◆ **Brief**:
Give back exactly the first lines of the entries below, through the line with "(*) following a".

(Information shown begins)
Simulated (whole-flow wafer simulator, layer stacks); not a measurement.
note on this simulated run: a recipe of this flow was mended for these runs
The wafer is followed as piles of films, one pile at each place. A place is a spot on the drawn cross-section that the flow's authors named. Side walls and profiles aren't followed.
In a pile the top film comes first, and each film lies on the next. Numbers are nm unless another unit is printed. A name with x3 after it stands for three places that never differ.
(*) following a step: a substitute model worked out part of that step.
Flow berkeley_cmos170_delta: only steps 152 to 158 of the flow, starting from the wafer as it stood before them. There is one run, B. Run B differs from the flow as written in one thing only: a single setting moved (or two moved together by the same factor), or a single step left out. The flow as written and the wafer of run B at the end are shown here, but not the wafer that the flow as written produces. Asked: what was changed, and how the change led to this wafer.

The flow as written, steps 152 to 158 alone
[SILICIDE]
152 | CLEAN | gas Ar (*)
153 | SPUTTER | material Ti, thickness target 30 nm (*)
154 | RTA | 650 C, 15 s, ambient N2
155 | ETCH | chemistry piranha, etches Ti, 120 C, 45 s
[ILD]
(Information shown ends)

◆ **Answer section**:
Simulated (whole-flow wafer simulator, layer stacks); not a measurement.
note on this simulated run: a recipe of this flow was mended for these runs
The wafer is followed as piles of films, one pile at each place. A place is a spot on the drawn cross-section that the flow's authors named. Side walls and profiles aren't followed.
In a pile the top film comes first, and each film lies on the next. Numbers are nm unless another unit is printed. A name with x3 after it stands for three places that never differ.
(*) following a step: a substitute model worked out part of that step.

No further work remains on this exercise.